> [Exercise] Quote exactly the lines from the start of the entries to the one with "Exercise. A student", both ends included.

===============

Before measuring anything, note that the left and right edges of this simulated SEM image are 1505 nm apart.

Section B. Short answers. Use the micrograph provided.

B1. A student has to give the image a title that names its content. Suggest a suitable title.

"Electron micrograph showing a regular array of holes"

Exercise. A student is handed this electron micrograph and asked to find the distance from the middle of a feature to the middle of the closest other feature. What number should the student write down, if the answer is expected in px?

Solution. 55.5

===============

> [Response box]
Before measuring anything, note that the left and right edges of this simulated SEM image are 1505 nm apart.

Section B. Short answers. Use the micrograph provided.

B1. A student has to give the image a title that names its content. Suggest a suitable title.

"Electron micrograph showing a regular array of holes"

Exercise. A student is handed this electron micrograph and asked to find the distance from the middle of a feature to the middle of the closest other feature. What number should the student write down, if the answer is expected in px?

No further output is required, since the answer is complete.